> [Information shown]:
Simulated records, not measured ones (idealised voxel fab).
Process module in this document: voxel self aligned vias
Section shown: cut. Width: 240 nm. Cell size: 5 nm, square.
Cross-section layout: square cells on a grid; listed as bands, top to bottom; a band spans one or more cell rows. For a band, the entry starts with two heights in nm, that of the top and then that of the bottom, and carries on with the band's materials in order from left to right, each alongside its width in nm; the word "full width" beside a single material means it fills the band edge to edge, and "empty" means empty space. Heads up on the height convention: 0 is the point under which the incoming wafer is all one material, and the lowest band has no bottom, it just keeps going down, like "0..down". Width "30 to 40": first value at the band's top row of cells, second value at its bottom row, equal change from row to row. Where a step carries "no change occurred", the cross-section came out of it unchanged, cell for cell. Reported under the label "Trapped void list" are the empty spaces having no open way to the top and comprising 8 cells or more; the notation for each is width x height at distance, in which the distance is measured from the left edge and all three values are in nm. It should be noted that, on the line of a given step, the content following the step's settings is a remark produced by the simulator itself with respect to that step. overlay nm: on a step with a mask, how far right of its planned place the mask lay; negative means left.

> [Required action]: Using the entries above, please restate each one word for word.

> [Task answer]:
Simulated records, not measured ones (idealised voxel fab).
Process module in this document: voxel self aligned vias
Section shown: cut. Width: 240 nm. Cell size: 5 nm, square.
Cross-section layout: square cells on a grid; listed as bands, top to bottom; a band spans one or more cell rows. For a band, the entry starts with two heights in nm, that of the top and then that of the bottom, and carries on with the band's materials in order from left to right, each alongside its width in nm; the word "full width" beside a single material means it fills the band edge to edge, and "empty" means empty space. Heads up on the height convention: 0 is the point under which the incoming wafer is all one material, and the lowest band has no bottom, it just keeps going down, like "0..down". Width "30 to 40": first value at the band's top row of cells, second value at its bottom row, equal change from row to row. Where a step carries "no change occurred", the cross-section came out of it unchanged, cell for cell. Reported under the label "Trapped void list" are the empty spaces having no open way to the top and comprising 8 cells or more; the notation for each is width x height at distance, in which the distance is measured from the left edge and all three values are in nm. It should be noted that, on the line of a given step, the content following the step's settings is a remark produced by the simulator itself with respect to that step. overlay nm: on a step with a mask, how far right of its planned place the mask lay; negative means left.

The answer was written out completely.